### WORK ORDER
The response must reproduce every record below without alteration.

• • •
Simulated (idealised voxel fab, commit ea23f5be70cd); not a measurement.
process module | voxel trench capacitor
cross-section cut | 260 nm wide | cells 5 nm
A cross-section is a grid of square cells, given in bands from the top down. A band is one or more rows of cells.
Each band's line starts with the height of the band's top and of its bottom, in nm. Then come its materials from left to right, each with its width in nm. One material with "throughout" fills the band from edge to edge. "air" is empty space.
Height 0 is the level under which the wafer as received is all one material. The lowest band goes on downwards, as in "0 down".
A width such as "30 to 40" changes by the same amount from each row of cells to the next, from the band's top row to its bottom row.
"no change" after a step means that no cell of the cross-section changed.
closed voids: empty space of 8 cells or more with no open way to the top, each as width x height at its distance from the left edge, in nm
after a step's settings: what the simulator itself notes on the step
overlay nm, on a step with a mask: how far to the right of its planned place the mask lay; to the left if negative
• • •

### EXERCISE ANSWER
Simulated (idealised voxel fab, commit ea23f5be70cd); not a measurement.
process module | voxel trench capacitor
cross-section cut | 260 nm wide | cells 5 nm
A cross-section is a grid of square cells, given in bands from the top down. A band is one or more rows of cells.
Each band's line starts with the height of the band's top and of its bottom, in nm. Then come its materials from left to right, each with its width in nm. One material with "throughout" fills the band from edge to edge. "air" is empty space.
Height 0 is the level under which the wafer as received is all one material. The lowest band goes on downwards, as in "0 down".
A width such as "30 to 40" changes by the same amount from each row of cells to the next, from the band's top row to its bottom row.
"no change" after a step means that no cell of the cross-section changed.
closed voids: empty space of 8 cells or more with no open way to the top, each as width x height at its distance from the left edge, in nm
after a step's settings: what the simulator itself notes on the step
overlay nm, on a step with a mask: how far to the right of its planned place the mask lay; to the left if negative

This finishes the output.